━━━━━━

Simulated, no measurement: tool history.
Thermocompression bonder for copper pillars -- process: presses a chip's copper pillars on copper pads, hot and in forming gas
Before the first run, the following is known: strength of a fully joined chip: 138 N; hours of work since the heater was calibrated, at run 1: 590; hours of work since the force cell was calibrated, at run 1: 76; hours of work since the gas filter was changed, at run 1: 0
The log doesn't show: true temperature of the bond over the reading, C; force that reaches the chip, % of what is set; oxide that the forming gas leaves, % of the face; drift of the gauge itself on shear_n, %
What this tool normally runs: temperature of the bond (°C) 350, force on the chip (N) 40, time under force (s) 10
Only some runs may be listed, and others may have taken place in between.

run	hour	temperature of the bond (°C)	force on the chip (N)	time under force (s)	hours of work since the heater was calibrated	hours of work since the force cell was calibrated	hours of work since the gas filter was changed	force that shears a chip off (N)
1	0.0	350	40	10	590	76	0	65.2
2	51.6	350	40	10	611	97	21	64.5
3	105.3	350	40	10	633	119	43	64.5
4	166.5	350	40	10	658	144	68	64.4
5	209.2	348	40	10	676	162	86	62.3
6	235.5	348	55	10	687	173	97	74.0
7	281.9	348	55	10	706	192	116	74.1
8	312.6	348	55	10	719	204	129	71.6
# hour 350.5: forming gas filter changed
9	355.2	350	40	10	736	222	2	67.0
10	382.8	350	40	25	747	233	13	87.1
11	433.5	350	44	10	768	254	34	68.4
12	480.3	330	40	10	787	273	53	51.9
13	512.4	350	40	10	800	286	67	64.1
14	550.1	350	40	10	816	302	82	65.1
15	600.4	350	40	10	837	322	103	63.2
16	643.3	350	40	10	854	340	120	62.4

━━━━━━

■ REQUIRED ACTION ■
Whatever appears in the listing above, write it down again exactly.

■ EXERCISE SOLUTION ■
Simulated, no measurement: tool history.
Thermocompression bonder for copper pillars -- process: presses a chip's copper pillars on copper pads, hot and in forming gas
Before the first run, the following is known: strength of a fully joined chip: 138 N; hours of work since the heater was calibrated, at run 1: 590; hours of work since the force cell was calibrated, at run 1: 76; hours of work since the gas filter was changed, at run 1: 0
The log doesn't show: true temperature of the bond over the reading, C; force that reaches the chip, % of what is set; oxide that the forming gas leaves, % of the face; drift of the gauge itself on shear_n, %
What this tool normally runs: temperature of the bond (°C) 350, force on the chip (N) 40, time under force (s) 10
Only some runs may be listed, and others may have taken place in between.

run	hour	temperature of the bond (°C)	force on the chip (N)	time under force (s)	hours of work since the heater was calibrated	hours of work since the force cell was calibrated	hours of work since the gas filter was changed	force that shears a chip off (N)
1	0.0	350	40	10	590	76	0	65.2
2	51.6	350	40	10	611	97	21	64.5
3	105.3	350	40	10	633	119	43	64.5
4	166.5	350	40	10	658	144	68	64.4
5	209.2	348	40	10	676	162	86	62.3
6	235.5	348	55	10	687	173	97	74.0
7	281.9	348	55	10	706	192	116	74.1
8	312.6	348	55	10	719	204	129	71.6
# hour 350.5: forming gas filter changed
9	355.2	350	40	10	736	222	2	67.0
10	382.8	350	40	25	747	233	13	87.1
11	433.5	350	44	10	768	254	34	68.4
12	480.3	330	40	10	787	273	53	51.9
13	512.4	350	40	10	800	286	67	64.1
14	550.1	350	40	10	816	302	82	65.1
15	600.4	350	40	10	837	322	103	63.2
16	643.3	350	40	10	854	340	120	62.4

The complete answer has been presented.